....................
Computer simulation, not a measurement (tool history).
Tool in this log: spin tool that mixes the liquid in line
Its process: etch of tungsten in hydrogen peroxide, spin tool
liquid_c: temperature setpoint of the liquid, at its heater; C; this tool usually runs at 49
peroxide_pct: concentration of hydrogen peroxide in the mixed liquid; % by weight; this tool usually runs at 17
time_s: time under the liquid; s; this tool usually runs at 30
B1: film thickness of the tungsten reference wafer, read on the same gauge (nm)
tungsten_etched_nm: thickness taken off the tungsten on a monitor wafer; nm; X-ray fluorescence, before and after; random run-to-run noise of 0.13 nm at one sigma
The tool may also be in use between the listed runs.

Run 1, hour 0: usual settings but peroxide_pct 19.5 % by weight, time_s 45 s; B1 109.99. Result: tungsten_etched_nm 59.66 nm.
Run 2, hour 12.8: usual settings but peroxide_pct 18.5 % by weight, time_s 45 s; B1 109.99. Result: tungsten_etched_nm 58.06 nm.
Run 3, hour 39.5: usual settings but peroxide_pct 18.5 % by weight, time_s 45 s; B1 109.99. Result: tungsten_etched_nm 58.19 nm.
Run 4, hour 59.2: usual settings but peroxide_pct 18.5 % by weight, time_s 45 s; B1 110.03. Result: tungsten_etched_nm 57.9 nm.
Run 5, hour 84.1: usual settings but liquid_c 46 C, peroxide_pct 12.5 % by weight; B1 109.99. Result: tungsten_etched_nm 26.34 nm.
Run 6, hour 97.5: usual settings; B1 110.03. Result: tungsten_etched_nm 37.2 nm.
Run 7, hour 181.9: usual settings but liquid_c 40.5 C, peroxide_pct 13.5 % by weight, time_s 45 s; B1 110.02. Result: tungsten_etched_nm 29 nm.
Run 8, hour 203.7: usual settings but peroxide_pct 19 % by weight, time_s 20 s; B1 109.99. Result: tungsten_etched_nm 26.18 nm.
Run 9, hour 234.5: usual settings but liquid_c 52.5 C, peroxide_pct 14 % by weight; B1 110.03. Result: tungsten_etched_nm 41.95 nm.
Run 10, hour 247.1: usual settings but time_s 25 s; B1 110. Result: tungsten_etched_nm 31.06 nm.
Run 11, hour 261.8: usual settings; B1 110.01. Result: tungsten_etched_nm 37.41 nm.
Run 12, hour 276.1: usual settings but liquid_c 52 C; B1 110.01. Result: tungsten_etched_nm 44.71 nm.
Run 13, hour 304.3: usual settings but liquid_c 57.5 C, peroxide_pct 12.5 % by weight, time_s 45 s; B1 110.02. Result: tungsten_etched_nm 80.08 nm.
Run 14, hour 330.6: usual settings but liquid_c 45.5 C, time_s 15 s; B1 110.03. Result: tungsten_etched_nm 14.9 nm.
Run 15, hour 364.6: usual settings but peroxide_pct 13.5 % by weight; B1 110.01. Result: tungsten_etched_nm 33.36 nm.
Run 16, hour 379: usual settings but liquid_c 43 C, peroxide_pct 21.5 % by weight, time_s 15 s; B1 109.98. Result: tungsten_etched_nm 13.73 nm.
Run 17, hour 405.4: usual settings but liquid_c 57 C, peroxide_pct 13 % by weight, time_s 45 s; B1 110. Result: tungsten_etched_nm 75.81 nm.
....................

- _WORK INSTRUCTION_
Working from the data above, extract solely the lines from the one containing "Run 7, hour" through the one containing "Run 8, hour", exactly as they appear, both included.

- _WRITTEN RESPONSE_
Run 7, hour 181.9: usual settings but liquid_c 40.5 C, peroxide_pct 13.5 % by weight, time_s 45 s; B1 110.02. Result: tungsten_etched_nm 29 nm.
Run 8, hour 203.7: usual settings but peroxide_pct 19 % by weight, time_s 20 s; B1 109.99. Result: tungsten_etched_nm 26.18 nm.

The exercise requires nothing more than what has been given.